#### [STUDY MATERIAL]
═══

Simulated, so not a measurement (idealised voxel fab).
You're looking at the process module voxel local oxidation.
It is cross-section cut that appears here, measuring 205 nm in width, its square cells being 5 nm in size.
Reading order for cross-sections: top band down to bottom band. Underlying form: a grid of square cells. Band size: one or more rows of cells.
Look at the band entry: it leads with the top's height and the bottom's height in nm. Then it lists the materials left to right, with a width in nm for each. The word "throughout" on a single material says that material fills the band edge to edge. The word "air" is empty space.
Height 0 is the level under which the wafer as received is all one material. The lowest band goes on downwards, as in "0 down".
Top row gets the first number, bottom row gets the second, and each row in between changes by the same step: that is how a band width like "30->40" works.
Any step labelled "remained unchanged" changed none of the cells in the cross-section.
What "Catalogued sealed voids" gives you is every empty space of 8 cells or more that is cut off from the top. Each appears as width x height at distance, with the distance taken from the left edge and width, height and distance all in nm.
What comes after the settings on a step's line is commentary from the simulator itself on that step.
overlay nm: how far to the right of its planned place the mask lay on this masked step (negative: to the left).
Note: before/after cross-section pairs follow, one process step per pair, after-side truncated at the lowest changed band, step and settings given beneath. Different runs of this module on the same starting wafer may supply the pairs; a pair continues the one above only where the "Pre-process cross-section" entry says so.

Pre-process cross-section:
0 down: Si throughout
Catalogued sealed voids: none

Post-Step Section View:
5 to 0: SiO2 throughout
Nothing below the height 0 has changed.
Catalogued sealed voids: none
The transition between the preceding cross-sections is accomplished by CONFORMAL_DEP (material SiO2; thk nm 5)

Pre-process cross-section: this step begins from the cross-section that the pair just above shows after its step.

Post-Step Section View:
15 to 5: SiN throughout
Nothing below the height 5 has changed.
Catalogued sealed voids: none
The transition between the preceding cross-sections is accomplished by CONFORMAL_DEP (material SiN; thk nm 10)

═══

#### [WORK ITEM]
In the listing above, please print only the lines from the first one to the line where "Reading order for" appears, exactly as written, both of those lines included.

#### [YOUR SOLUTION]
Simulated, so not a measurement (idealised voxel fab).
You're looking at the process module voxel local oxidation.
It is cross-section cut that appears here, measuring 205 nm in width, its square cells being 5 nm in size.
Reading order for cross-sections: top band down to bottom band. Underlying form: a grid of square cells. Band size: one or more rows of cells.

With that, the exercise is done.